*** Opening of Data supplied ***

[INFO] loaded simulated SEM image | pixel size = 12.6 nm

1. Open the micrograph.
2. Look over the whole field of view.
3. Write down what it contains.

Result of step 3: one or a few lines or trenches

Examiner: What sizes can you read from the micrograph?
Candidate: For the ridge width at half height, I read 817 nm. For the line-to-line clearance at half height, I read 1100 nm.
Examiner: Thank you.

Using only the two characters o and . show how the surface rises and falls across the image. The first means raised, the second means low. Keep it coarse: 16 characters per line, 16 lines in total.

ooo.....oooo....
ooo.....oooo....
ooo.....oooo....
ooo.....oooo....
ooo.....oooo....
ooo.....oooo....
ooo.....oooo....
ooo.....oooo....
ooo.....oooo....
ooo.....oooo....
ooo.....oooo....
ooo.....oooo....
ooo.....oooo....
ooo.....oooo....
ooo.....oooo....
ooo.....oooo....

*** Close of Data supplied ***

**Activity**
Starting with the first line of the records, repeat every line up to and including the one containing "Examiner: Thank you.", and nothing else.

**Task solution**
[INFO] loaded simulated SEM image | pixel size = 12.6 nm

1. Open the micrograph.
2. Look over the whole field of view.
3. Write down what it contains.

Result of step 3: one or a few lines or trenches

Examiner: What sizes can you read from the micrograph?
Candidate: For the ridge width at half height, I read 817 nm. For the line-to-line clearance at half height, I read 1100 nm.
Examiner: Thank you.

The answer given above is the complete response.